___ GIVEN DATA ___
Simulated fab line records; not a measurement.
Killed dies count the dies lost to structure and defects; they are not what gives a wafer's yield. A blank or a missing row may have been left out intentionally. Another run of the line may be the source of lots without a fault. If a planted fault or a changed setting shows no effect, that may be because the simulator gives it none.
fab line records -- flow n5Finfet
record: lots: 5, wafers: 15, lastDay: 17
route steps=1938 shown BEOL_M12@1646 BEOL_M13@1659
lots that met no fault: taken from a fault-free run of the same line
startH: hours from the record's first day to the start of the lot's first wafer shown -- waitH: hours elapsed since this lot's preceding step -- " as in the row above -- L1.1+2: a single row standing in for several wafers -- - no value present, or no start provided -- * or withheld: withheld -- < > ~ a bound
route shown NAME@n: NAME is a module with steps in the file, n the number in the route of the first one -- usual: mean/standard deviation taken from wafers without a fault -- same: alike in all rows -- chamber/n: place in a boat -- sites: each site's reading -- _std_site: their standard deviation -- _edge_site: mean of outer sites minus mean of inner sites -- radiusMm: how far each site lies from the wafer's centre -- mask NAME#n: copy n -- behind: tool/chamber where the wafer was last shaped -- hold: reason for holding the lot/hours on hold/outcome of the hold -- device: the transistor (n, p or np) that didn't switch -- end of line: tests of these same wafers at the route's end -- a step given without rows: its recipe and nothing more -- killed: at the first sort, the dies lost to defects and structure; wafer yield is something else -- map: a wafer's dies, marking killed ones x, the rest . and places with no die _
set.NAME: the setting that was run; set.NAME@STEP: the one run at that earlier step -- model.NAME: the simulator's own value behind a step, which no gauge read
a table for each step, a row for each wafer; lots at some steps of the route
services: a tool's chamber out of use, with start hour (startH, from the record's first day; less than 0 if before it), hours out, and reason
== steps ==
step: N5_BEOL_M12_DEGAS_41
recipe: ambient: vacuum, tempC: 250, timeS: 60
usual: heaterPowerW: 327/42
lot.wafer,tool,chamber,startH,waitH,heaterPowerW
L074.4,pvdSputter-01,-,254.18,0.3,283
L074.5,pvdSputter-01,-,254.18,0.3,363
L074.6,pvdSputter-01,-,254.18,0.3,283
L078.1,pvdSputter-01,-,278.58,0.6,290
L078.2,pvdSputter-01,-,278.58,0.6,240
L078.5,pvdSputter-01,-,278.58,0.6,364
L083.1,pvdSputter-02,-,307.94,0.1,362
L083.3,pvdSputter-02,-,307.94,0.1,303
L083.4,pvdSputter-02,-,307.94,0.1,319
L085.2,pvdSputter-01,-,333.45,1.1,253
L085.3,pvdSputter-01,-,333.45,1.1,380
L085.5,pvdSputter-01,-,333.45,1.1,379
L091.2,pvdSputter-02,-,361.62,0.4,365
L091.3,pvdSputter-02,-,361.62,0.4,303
___

An exact, complete copy of the lines above from the one with "L078.1,pvdSputter-01,-,278.58,0.6,290" through the one with "L091.2,pvdSputter-02,-,361.62,0.4,365" is the whole answer.

ANSWER BOX:
L078.1,pvdSputter-01,-,278.58,0.6,290
L078.2,pvdSputter-01,-,278.58,0.6,240
L078.5,pvdSputter-01,-,278.58,0.6,364
L083.1,pvdSputter-02,-,307.94,0.1,362
L083.3,pvdSputter-02,-,307.94,0.1,303
L083.4,pvdSputter-02,-,307.94,0.1,319
L085.2,pvdSputter-01,-,333.45,1.1,253
L085.3,pvdSputter-01,-,333.45,1.1,380
L085.5,pvdSputter-01,-,333.45,1.1,379
L091.2,pvdSputter-02,-,361.62,0.4,365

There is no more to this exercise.